» Data for analysis
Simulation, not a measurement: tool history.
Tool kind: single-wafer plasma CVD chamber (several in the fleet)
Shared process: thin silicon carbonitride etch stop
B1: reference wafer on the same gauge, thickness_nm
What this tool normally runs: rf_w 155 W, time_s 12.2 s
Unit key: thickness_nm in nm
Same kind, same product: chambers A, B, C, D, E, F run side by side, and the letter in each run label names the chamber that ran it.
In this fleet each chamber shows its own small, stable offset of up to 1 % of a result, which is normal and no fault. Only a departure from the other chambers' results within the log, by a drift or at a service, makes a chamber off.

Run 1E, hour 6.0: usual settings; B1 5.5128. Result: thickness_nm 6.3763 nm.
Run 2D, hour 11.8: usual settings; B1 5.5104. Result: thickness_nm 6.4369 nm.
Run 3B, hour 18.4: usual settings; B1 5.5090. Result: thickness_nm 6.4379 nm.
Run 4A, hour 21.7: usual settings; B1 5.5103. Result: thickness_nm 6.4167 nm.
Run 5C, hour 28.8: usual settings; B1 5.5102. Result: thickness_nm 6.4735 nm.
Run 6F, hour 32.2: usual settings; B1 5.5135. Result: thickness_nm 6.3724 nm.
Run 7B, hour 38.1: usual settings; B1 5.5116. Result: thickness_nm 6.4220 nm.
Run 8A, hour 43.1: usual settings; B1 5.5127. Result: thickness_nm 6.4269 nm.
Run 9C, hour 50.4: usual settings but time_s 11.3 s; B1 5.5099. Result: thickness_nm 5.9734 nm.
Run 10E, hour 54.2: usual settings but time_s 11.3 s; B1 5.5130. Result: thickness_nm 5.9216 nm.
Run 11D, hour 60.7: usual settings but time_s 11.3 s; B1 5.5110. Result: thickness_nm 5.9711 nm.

» Work order
Exact output of every entry is required.

» Your solution
Simulation, not a measurement: tool history.
Tool kind: single-wafer plasma CVD chamber (several in the fleet)
Shared process: thin silicon carbonitride etch stop
B1: reference wafer on the same gauge, thickness_nm
What this tool normally runs: rf_w 155 W, time_s 12.2 s
Unit key: thickness_nm in nm
Same kind, same product: chambers A, B, C, D, E, F run side by side, and the letter in each run label names the chamber that ran it.
In this fleet each chamber shows its own small, stable offset of up to 1 % of a result, which is normal and no fault. Only a departure from the other chambers' results within the log, by a drift or at a service, makes a chamber off.

Run 1E, hour 6.0: usual settings; B1 5.5128. Result: thickness_nm 6.3763 nm.
Run 2D, hour 11.8: usual settings; B1 5.5104. Result: thickness_nm 6.4369 nm.
Run 3B, hour 18.4: usual settings; B1 5.5090. Result: thickness_nm 6.4379 nm.
Run 4A, hour 21.7: usual settings; B1 5.5103. Result: thickness_nm 6.4167 nm.
Run 5C, hour 28.8: usual settings; B1 5.5102. Result: thickness_nm 6.4735 nm.
Run 6F, hour 32.2: usual settings; B1 5.5135. Result: thickness_nm 6.3724 nm.
Run 7B, hour 38.1: usual settings; B1 5.5116. Result: thickness_nm 6.4220 nm.
Run 8A, hour 43.1: usual settings; B1 5.5127. Result: thickness_nm 6.4269 nm.
Run 9C, hour 50.4: usual settings but time_s 11.3 s; B1 5.5099. Result: thickness_nm 5.9734 nm.
Run 10E, hour 54.2: usual settings but time_s 11.3 s; B1 5.5130. Result: thickness_nm 5.9216 nm.
Run 11D, hour 60.7: usual settings but time_s 11.3 s; B1 5.5110. Result: thickness_nm 5.9711 nm.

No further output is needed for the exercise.